= = = = = = =
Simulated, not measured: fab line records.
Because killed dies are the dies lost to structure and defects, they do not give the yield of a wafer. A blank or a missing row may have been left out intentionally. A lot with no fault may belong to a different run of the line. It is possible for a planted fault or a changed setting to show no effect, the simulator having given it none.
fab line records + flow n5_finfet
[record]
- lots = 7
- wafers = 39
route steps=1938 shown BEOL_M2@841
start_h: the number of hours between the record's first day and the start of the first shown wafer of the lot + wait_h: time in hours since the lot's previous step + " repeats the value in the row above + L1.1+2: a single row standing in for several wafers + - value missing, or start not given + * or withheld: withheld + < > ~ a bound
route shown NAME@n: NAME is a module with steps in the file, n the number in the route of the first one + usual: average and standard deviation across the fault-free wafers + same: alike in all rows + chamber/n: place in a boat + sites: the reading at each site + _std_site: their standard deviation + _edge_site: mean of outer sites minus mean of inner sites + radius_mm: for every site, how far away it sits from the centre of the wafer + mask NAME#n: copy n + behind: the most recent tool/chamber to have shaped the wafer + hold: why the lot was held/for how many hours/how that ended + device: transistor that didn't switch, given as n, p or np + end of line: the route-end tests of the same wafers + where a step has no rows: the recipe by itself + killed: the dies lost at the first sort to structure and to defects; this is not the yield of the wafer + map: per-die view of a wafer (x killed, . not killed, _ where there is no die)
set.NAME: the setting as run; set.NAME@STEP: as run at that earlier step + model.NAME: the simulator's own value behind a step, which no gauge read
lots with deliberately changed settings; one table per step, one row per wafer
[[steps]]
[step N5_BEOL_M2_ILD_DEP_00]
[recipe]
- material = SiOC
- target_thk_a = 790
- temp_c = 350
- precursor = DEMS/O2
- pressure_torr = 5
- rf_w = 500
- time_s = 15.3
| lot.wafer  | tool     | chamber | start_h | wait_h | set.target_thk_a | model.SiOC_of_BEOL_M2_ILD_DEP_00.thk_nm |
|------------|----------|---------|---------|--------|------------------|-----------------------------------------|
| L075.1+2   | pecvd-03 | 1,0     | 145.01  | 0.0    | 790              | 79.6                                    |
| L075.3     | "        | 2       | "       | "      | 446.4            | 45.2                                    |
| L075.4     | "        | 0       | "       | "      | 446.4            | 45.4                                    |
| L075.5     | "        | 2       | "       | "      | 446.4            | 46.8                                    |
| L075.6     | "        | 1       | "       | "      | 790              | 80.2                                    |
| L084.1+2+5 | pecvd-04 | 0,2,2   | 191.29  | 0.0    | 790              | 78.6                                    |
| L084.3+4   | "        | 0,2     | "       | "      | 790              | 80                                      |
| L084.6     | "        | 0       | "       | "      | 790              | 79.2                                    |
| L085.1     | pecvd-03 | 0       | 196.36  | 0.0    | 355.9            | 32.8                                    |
= = = = = = =

**WORK REQUEST:** Start at the first line of the entries above. Set down each line exactly through the one with "start_h: the number", and stop there.

**EXPECTED ANSWER:**
Simulated, not measured: fab line records.
Because killed dies are the dies lost to structure and defects, they do not give the yield of a wafer. A blank or a missing row may have been left out intentionally. A lot with no fault may belong to a different run of the line. It is possible for a planted fault or a changed setting to show no effect, the simulator having given it none.
fab line records + flow n5_finfet
[record]
- lots = 7
- wafers = 39
route steps=1938 shown BEOL_M2@841
start_h: the number of hours between the record's first day and the start of the first shown wafer of the lot + wait_h: time in hours since the lot's previous step + " repeats the value in the row above + L1.1+2: a single row standing in for several wafers + - value missing, or start not given + * or withheld: withheld + < > ~ a bound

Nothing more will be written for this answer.